>>>

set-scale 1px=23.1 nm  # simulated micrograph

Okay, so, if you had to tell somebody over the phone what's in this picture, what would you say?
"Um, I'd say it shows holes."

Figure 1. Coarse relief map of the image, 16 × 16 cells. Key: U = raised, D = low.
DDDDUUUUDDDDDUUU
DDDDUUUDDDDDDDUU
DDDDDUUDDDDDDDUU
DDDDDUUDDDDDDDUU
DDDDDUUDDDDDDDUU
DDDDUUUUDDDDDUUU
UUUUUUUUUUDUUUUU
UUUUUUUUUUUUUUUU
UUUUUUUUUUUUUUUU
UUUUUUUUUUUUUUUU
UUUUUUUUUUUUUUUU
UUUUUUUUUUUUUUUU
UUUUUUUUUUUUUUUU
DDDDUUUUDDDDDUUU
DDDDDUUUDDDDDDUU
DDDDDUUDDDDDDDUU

<<<

- Brief
Copy out, exactly and alone, the lines of the entries above between the ones holding "DDDDUUUDDDDDDDUU" and "DDDDDUUUDDDDDDUU", inclusive.

- Exercise response
DDDDUUUDDDDDDDUU
DDDDDUUDDDDDDDUU
DDDDDUUDDDDDDDUU
DDDDDUUDDDDDDDUU
DDDDUUUUDDDDDUUU
UUUUUUUUUUDUUUUU
UUUUUUUUUUUUUUUU
UUUUUUUUUUUUUUUU
UUUUUUUUUUUUUUUU
UUUUUUUUUUUUUUUU
UUUUUUUUUUUUUUUU
UUUUUUUUUUUUUUUU
DDDDUUUUDDDDDUUU
DDDDDUUUDDDDDDUU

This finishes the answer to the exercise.